**EXERCISE**
Among the entries that follow, the required portion opens with the line containing "238 | 1119.4 |" and closes with the line containing "238 | 832.39 |". Give that portion again exactly, and nothing else.

**STORED DATA**
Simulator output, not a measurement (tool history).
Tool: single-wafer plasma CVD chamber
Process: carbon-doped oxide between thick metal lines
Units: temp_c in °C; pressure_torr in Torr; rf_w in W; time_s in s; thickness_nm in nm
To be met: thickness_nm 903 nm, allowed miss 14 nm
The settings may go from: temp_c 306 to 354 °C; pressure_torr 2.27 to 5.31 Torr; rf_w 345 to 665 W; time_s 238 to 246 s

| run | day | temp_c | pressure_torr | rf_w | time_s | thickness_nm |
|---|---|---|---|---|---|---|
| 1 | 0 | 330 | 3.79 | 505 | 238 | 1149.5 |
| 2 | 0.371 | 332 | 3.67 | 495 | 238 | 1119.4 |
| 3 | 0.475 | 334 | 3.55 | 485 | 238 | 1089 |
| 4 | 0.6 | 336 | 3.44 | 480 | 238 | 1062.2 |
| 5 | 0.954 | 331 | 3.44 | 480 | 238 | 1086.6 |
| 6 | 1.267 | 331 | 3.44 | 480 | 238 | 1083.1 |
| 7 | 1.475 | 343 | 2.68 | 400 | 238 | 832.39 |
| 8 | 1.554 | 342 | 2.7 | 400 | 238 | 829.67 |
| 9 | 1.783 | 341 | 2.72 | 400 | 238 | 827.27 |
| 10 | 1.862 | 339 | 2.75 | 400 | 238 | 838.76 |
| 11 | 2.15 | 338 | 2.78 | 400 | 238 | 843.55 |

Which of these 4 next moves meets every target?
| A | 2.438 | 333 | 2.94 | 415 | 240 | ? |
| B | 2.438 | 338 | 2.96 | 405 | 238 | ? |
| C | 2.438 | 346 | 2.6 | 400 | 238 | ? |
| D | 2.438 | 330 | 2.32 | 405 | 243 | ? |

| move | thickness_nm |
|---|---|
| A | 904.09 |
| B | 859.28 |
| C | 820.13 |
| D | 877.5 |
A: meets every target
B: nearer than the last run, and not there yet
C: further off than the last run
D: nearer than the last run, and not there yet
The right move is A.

**REPLY**
| 2 | 0.371 | 332 | 3.67 | 495 | 238 | 1119.4 |
| 3 | 0.475 | 334 | 3.55 | 485 | 238 | 1089 |
| 4 | 0.6 | 336 | 3.44 | 480 | 238 | 1062.2 |
| 5 | 0.954 | 331 | 3.44 | 480 | 238 | 1086.6 |
| 6 | 1.267 | 331 | 3.44 | 480 | 238 | 1083.1 |
| 7 | 1.475 | 343 | 2.68 | 400 | 238 | 832.39 |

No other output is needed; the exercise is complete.